The data =>
%%
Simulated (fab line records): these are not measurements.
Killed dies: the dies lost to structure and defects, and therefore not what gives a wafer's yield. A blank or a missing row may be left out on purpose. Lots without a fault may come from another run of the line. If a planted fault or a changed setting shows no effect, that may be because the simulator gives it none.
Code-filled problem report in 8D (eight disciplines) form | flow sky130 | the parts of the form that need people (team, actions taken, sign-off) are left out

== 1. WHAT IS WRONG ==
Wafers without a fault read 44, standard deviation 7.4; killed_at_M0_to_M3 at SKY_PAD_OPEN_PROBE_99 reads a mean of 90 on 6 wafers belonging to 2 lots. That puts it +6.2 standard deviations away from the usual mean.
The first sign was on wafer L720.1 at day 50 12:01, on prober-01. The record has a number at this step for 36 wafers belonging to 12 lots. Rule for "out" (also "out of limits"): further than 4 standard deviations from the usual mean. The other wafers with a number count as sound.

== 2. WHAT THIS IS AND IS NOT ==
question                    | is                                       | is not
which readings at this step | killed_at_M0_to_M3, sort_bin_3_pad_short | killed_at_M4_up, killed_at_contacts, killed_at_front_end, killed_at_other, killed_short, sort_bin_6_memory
%%

Required action => Return every line above exactly.

Answer section =>
Simulated (fab line records): these are not measurements.
Killed dies: the dies lost to structure and defects, and therefore not what gives a wafer's yield. A blank or a missing row may be left out on purpose. Lots without a fault may come from another run of the line. If a planted fault or a changed setting shows no effect, that may be because the simulator gives it none.
Code-filled problem report in 8D (eight disciplines) form | flow sky130 | the parts of the form that need people (team, actions taken, sign-off) are left out

== 1. WHAT IS WRONG ==
Wafers without a fault read 44, standard deviation 7.4; killed_at_M0_to_M3 at SKY_PAD_OPEN_PROBE_99 reads a mean of 90 on 6 wafers belonging to 2 lots. That puts it +6.2 standard deviations away from the usual mean.
The first sign was on wafer L720.1 at day 50 12:01, on prober-01. The record has a number at this step for 36 wafers belonging to 12 lots. Rule for "out" (also "out of limits"): further than 4 standard deviations from the usual mean. The other wafers with a number count as sound.

== 2. WHAT THIS IS AND IS NOT ==
question                    | is                                       | is not
which readings at this step | killed_at_M0_to_M3, sort_bin_3_pad_short | killed_at_M4_up, killed_at_contacts, killed_at_front_end, killed_at_other, killed_short, sort_bin_6_memory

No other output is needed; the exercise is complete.